Requirement
Transcribe the listing word for word. Begin at its first line and end with the line containing "Log of a fleet".

Data for review
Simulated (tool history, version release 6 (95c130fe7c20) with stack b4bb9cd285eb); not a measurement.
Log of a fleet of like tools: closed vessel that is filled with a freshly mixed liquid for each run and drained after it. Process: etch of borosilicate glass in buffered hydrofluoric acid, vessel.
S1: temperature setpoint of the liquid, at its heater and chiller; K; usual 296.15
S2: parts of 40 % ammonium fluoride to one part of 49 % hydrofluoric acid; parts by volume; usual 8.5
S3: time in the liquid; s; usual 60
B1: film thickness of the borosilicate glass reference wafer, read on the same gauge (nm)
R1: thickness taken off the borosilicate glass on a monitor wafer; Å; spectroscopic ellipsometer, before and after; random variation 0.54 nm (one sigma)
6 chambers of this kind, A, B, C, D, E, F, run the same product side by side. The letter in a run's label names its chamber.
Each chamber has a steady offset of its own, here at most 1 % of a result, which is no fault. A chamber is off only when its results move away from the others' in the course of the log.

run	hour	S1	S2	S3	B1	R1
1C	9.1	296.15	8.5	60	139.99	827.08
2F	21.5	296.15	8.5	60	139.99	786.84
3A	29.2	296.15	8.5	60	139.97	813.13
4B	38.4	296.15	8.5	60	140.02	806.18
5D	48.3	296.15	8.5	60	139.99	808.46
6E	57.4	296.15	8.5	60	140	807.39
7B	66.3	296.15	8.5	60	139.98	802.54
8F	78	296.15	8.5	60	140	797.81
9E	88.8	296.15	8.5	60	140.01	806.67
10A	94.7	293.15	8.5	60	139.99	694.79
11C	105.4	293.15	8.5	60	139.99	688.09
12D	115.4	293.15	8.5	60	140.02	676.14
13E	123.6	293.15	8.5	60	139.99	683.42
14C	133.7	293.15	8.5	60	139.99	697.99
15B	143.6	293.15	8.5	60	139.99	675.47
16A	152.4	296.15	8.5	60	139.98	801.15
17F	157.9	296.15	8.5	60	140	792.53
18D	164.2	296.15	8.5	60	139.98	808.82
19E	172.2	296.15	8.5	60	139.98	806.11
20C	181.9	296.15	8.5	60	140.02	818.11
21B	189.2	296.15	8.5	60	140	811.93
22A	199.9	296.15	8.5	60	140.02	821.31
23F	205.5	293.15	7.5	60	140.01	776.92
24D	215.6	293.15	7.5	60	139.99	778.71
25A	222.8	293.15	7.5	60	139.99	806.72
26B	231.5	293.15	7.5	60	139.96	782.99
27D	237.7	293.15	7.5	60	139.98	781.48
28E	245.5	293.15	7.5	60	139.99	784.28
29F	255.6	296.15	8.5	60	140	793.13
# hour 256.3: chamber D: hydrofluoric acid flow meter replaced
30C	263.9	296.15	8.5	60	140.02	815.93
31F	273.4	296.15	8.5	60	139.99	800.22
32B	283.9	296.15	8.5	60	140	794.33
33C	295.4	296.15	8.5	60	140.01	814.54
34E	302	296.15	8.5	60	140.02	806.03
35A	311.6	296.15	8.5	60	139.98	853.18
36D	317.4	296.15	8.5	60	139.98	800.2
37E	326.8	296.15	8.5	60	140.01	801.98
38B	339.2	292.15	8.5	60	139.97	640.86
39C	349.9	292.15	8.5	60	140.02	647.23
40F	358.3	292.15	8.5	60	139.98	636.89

Answer space
Simulated (tool history, version release 6 (95c130fe7c20) with stack b4bb9cd285eb); not a measurement.
Log of a fleet of like tools: closed vessel that is filled with a freshly mixed liquid for each run and drained after it. Process: etch of borosilicate glass in buffered hydrofluoric acid, vessel.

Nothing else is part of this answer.